INFORMATION PROVIDED:
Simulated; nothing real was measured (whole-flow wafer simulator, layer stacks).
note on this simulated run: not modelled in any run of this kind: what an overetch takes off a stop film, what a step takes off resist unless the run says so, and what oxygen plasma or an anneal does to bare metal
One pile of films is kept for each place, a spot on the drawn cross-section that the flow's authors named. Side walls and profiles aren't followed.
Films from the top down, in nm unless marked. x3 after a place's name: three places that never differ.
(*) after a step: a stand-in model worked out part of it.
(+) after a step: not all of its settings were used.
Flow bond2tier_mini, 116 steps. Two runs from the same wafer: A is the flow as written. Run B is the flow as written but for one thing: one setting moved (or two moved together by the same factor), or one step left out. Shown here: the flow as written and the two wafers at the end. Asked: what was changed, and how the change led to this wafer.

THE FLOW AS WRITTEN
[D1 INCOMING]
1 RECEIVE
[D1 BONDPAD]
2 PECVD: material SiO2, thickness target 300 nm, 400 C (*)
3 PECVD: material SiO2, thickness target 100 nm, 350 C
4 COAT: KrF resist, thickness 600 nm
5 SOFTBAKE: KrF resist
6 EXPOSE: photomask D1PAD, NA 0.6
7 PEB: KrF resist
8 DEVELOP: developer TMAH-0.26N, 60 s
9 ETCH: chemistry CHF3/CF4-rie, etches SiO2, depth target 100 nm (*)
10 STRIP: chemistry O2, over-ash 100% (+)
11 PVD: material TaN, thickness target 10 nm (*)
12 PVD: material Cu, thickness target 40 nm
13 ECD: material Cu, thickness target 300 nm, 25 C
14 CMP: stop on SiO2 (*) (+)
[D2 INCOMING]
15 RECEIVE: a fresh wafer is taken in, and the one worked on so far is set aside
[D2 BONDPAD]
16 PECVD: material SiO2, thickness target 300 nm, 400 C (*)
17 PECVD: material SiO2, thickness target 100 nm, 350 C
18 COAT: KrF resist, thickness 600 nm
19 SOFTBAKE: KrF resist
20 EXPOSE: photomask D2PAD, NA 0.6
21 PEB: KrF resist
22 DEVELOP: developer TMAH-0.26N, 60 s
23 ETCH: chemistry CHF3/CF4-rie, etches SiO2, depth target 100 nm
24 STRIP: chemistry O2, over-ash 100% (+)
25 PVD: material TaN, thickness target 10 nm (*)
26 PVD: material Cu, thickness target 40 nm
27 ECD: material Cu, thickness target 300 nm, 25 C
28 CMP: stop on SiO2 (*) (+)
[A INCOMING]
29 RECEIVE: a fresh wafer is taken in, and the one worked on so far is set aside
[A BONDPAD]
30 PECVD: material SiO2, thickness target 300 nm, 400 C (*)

BRIEF: Beginning of the records through the line with "7 PEB: KrF resist": return that span exactly and stop there.

ANSWER AREA:
Simulated; nothing real was measured (whole-flow wafer simulator, layer stacks).
note on this simulated run: not modelled in any run of this kind: what an overetch takes off a stop film, what a step takes off resist unless the run says so, and what oxygen plasma or an anneal does to bare metal
One pile of films is kept for each place, a spot on the drawn cross-section that the flow's authors named. Side walls and profiles aren't followed.
Films from the top down, in nm unless marked. x3 after a place's name: three places that never differ.
(*) after a step: a stand-in model worked out part of it.
(+) after a step: not all of its settings were used.
Flow bond2tier_mini, 116 steps. Two runs from the same wafer: A is the flow as written. Run B is the flow as written but for one thing: one setting moved (or two moved together by the same factor), or one step left out. Shown here: the flow as written and the two wafers at the end. Asked: what was changed, and how the change led to this wafer.

THE FLOW AS WRITTEN
[D1 INCOMING]
1 RECEIVE
[D1 BONDPAD]
2 PECVD: material SiO2, thickness target 300 nm, 400 C (*)
3 PECVD: material SiO2, thickness target 100 nm, 350 C
4 COAT: KrF resist, thickness 600 nm
5 SOFTBAKE: KrF resist
6 EXPOSE: photomask D1PAD, NA 0.6
7 PEB: KrF resist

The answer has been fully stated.